[WORK TASK] Each record is to be written out exactly as it appears.

[[ ENTRIES SHOWN open ]]

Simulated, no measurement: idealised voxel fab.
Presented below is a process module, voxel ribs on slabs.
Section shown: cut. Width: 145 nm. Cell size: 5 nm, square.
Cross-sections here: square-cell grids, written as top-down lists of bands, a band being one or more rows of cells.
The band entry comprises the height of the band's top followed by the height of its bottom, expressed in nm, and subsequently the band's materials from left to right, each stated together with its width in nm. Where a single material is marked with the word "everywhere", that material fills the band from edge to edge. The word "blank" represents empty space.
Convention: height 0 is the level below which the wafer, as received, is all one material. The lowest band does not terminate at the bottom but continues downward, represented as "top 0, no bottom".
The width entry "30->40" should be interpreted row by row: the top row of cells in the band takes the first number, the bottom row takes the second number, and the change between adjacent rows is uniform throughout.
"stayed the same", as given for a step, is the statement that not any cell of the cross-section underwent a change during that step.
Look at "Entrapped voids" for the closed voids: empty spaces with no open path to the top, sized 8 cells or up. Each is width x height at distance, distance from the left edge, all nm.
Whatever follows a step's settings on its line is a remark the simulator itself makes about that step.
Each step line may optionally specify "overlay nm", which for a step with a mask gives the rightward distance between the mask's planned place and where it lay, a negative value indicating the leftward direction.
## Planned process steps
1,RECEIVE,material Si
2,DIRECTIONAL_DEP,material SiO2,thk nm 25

[[ ENTRIES SHOWN closed ]]

[TASK SOLUTION]
Simulated, no measurement: idealised voxel fab.
Presented below is a process module, voxel ribs on slabs.
Section shown: cut. Width: 145 nm. Cell size: 5 nm, square.
Cross-sections here: square-cell grids, written as top-down lists of bands, a band being one or more rows of cells.
The band entry comprises the height of the band's top followed by the height of its bottom, expressed in nm, and subsequently the band's materials from left to right, each stated together with its width in nm. Where a single material is marked with the word "everywhere", that material fills the band from edge to edge. The word "blank" represents empty space.
Convention: height 0 is the level below which the wafer, as received, is all one material. The lowest band does not terminate at the bottom but continues downward, represented as "top 0, no bottom".
The width entry "30->40" should be interpreted row by row: the top row of cells in the band takes the first number, the bottom row takes the second number, and the change between adjacent rows is uniform throughout.
"stayed the same", as given for a step, is the statement that not any cell of the cross-section underwent a change during that step.
Look at "Entrapped voids" for the closed voids: empty spaces with no open path to the top, sized 8 cells or up. Each is width x height at distance, distance from the left edge, all nm.
Whatever follows a step's settings on its line is a remark the simulator itself makes about that step.
Each step line may optionally specify "overlay nm", which for a step with a mask gives the rightward distance between the mask's planned place and where it lay, a negative value indicating the leftward direction.
## Planned process steps
1,RECEIVE,material Si
2,DIRECTIONAL_DEP,material SiO2,thk nm 25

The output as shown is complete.